__Requirement__
All records are to be printed exactly as they appear.

*** Block opens ***

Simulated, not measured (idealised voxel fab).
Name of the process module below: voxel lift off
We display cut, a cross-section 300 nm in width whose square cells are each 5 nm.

*** Block closes ***

__Answer section__
Simulated, not measured (idealised voxel fab).
Name of the process module below: voxel lift off
We display cut, a cross-section 300 nm in width whose square cells are each 5 nm.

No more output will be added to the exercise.